***** Material provided *****
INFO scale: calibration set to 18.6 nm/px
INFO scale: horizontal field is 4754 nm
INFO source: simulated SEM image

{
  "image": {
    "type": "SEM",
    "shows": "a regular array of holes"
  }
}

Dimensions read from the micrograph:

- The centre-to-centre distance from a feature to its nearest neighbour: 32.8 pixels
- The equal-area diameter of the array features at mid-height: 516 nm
*****

Assignment
Reproduce exactly the lines that run from the start of the records to the line with "Dimensions read from", both included.

Task answer
INFO scale: calibration set to 18.6 nm/px
INFO scale: horizontal field is 4754 nm
INFO source: simulated SEM image

{
  "image": {
    "type": "SEM",
    "shows": "a regular array of holes"
  }
}

Dimensions read from the micrograph:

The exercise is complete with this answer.